*EXERCISE*. Transcribe each line of the material exactly as it stands.

= = = =

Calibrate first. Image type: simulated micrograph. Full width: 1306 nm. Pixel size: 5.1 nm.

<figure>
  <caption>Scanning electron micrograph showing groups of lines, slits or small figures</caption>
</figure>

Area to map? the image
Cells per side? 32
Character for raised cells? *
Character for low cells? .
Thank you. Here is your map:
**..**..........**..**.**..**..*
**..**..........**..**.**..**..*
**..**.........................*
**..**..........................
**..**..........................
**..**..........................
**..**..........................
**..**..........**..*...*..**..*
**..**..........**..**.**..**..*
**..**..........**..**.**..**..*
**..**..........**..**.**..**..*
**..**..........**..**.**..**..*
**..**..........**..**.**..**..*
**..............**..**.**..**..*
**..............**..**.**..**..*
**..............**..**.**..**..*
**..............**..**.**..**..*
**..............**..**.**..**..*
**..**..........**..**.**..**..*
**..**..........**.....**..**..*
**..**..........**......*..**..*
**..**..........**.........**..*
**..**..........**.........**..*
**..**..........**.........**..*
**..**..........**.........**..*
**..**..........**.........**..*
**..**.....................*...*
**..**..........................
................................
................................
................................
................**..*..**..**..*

= = = =

*EXERCISE ANSWER*.
Calibrate first. Image type: simulated micrograph. Full width: 1306 nm. Pixel size: 5.1 nm.

<figure>
  <caption>Scanning electron micrograph showing groups of lines, slits or small figures</caption>
</figure>

Area to map? the image
Cells per side? 32
Character for raised cells? *
Character for low cells? .
Thank you. Here is your map:
**..**..........**..**.**..**..*
**..**..........**..**.**..**..*
**..**.........................*
**..**..........................
**..**..........................
**..**..........................
**..**..........................
**..**..........**..*...*..**..*
**..**..........**..**.**..**..*
**..**..........**..**.**..**..*
**..**..........**..**.**..**..*
**..**..........**..**.**..**..*
**..**..........**..**.**..**..*
**..............**..**.**..**..*
**..............**..**.**..**..*
**..............**..**.**..**..*
**..............**..**.**..**..*
**..............**..**.**..**..*
**..**..........**..**.**..**..*
**..**..........**.....**..**..*
**..**..........**......*..**..*
**..**..........**.........**..*
**..**..........**.........**..*
**..**..........**.........**..*
**..**..........**.........**..*
**..**..........**.........**..*
**..**.....................*...*
**..**..........................
................................
................................
................................
................**..*..**..**..*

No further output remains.